= WORK REQUEST =
Retype only the lines at the head of the records, first through the one with "(+) after a", exactly as written.

= ENTRIES PROVIDED =
-- Opening Marker --
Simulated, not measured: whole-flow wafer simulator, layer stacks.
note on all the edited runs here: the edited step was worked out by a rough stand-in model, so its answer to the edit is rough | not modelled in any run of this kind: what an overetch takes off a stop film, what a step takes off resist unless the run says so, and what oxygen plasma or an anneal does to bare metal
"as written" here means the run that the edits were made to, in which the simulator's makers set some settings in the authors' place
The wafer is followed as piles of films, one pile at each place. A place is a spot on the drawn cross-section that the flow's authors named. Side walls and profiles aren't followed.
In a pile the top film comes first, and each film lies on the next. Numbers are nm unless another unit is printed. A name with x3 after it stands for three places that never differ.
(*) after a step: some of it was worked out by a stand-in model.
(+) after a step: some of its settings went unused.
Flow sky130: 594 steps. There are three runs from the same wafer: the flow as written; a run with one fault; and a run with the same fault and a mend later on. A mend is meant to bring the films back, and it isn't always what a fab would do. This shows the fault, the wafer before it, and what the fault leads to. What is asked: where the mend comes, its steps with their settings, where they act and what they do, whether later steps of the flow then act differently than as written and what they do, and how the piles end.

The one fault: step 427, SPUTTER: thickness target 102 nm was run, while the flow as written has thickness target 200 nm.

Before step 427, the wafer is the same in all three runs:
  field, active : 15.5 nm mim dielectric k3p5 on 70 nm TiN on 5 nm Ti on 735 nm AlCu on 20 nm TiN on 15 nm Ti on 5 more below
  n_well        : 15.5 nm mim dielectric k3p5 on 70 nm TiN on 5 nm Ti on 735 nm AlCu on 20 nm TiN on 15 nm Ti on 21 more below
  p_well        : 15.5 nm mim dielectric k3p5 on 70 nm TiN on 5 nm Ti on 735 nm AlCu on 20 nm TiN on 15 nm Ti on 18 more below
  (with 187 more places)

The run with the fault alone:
-- Closing Marker --

= EXPECTED ANSWER =
Simulated, not measured: whole-flow wafer simulator, layer stacks.
note on all the edited runs here: the edited step was worked out by a rough stand-in model, so its answer to the edit is rough | not modelled in any run of this kind: what an overetch takes off a stop film, what a step takes off resist unless the run says so, and what oxygen plasma or an anneal does to bare metal
"as written" here means the run that the edits were made to, in which the simulator's makers set some settings in the authors' place
The wafer is followed as piles of films, one pile at each place. A place is a spot on the drawn cross-section that the flow's authors named. Side walls and profiles aren't followed.
In a pile the top film comes first, and each film lies on the next. Numbers are nm unless another unit is printed. A name with x3 after it stands for three places that never differ.
(*) after a step: some of it was worked out by a stand-in model.
(+) after a step: some of its settings went unused.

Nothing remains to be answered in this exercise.